- **Assigned task**: Each entry in the listing below should be restated word for word.

- **Provided records**:
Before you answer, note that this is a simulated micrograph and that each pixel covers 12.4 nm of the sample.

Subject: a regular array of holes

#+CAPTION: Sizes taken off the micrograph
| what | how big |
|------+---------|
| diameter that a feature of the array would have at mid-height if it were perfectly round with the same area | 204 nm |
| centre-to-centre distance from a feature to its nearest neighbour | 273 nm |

- **Worked solution**:
Before you answer, note that this is a simulated micrograph and that each pixel covers 12.4 nm of the sample.

Subject: a regular array of holes

#+CAPTION: Sizes taken off the micrograph
| what | how big |
|------+---------|
| diameter that a feature of the array would have at mid-height if it were perfectly round with the same area | 204 nm |
| centre-to-centre distance from a feature to its nearest neighbour | 273 nm |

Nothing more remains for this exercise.